▸ Assignment
Line by line, reproduce exactly the beginning of the listing below, ending with the line that contains "N5_FIN_SAQP_PECVD_48: deposits SiNx" and adding nothing.

+ + + +

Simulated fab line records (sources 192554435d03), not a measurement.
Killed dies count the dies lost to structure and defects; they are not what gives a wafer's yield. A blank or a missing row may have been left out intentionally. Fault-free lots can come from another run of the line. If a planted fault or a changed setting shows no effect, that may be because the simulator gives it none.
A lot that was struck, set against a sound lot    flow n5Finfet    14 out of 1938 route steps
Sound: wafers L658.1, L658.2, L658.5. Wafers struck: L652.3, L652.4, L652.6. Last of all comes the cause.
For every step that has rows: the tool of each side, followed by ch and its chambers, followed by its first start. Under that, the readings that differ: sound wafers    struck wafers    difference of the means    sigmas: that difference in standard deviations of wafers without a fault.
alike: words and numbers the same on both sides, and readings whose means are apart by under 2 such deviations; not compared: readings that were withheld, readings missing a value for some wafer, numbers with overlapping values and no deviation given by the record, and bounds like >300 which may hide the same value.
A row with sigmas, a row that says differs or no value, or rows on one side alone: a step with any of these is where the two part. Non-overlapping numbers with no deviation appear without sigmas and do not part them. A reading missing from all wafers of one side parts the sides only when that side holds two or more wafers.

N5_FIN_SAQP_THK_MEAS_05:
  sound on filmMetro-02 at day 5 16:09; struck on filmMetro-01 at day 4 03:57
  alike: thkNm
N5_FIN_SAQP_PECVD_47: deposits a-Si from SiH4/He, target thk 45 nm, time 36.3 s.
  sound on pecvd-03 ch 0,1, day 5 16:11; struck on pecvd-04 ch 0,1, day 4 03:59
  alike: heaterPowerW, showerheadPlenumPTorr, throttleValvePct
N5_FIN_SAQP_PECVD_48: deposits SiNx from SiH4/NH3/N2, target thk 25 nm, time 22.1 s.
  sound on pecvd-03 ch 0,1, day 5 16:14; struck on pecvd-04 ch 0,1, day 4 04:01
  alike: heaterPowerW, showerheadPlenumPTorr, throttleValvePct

+ + + +

▸ Response area
Simulated fab line records (sources 192554435d03), not a measurement.
Killed dies count the dies lost to structure and defects; they are not what gives a wafer's yield. A blank or a missing row may have been left out intentionally. Fault-free lots can come from another run of the line. If a planted fault or a changed setting shows no effect, that may be because the simulator gives it none.
A lot that was struck, set against a sound lot    flow n5Finfet    14 out of 1938 route steps
Sound: wafers L658.1, L658.2, L658.5. Wafers struck: L652.3, L652.4, L652.6. Last of all comes the cause.
For every step that has rows: the tool of each side, followed by ch and its chambers, followed by its first start. Under that, the readings that differ: sound wafers    struck wafers    difference of the means    sigmas: that difference in standard deviations of wafers without a fault.
alike: words and numbers the same on both sides, and readings whose means are apart by under 2 such deviations; not compared: readings that were withheld, readings missing a value for some wafer, numbers with overlapping values and no deviation given by the record, and bounds like >300 which may hide the same value.
A row with sigmas, a row that says differs or no value, or rows on one side alone: a step with any of these is where the two part. Non-overlapping numbers with no deviation appear without sigmas and do not part them. A reading missing from all wafers of one side parts the sides only when that side holds two or more wafers.

N5_FIN_SAQP_THK_MEAS_05:
  sound on filmMetro-02 at day 5 16:09; struck on filmMetro-01 at day 4 03:57
  alike: thkNm
N5_FIN_SAQP_PECVD_47: deposits a-Si from SiH4/He, target thk 45 nm, time 36.3 s.
  sound on pecvd-03 ch 0,1, day 5 16:11; struck on pecvd-04 ch 0,1, day 4 03:59
  alike: heaterPowerW, showerheadPlenumPTorr, throttleValvePct
N5_FIN_SAQP_PECVD_48: deposits SiNx from SiH4/NH3/N2, target thk 25 nm, time 22.1 s.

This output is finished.